## Dataset entries
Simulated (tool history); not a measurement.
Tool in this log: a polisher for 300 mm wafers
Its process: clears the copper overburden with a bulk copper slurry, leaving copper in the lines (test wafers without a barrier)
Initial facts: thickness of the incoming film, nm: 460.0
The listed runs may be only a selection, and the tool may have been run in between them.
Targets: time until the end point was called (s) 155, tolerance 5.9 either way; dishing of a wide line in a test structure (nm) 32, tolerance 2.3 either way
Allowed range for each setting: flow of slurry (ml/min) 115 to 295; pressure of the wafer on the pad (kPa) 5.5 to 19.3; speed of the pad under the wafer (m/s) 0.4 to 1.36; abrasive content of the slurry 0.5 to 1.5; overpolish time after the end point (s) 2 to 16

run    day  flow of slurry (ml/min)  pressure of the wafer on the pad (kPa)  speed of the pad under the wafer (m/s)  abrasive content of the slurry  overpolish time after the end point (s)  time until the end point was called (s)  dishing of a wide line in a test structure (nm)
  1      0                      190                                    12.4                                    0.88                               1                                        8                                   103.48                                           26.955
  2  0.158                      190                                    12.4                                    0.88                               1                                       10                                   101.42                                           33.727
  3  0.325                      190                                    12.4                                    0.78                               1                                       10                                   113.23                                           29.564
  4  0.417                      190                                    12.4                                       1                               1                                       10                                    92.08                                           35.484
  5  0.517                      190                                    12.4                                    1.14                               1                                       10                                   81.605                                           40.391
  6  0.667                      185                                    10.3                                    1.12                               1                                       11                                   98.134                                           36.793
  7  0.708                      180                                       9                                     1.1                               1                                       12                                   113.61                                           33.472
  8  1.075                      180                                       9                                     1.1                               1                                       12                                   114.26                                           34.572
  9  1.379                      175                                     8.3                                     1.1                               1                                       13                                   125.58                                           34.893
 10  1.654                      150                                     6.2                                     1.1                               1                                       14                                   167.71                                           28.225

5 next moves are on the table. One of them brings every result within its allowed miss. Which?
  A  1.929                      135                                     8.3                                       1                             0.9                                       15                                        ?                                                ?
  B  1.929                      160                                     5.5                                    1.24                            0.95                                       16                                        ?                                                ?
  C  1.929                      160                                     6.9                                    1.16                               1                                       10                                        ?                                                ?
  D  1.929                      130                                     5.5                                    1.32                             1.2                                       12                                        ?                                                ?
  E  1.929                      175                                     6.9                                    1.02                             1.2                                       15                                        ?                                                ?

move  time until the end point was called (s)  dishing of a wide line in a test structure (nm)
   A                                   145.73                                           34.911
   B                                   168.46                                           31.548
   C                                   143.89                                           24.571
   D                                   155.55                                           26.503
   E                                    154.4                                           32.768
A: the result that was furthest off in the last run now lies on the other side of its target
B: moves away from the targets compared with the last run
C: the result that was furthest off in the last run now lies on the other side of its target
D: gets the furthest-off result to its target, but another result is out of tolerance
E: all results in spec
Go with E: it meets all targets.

## Exercise
The lines above from the one containing "C: the result" through the one containing "E: all results in spec" are to be set down exactly, and no others.

## Task solution
C: the result that was furthest off in the last run now lies on the other side of its target
D: gets the furthest-off result to its target, but another result is out of tolerance
E: all results in spec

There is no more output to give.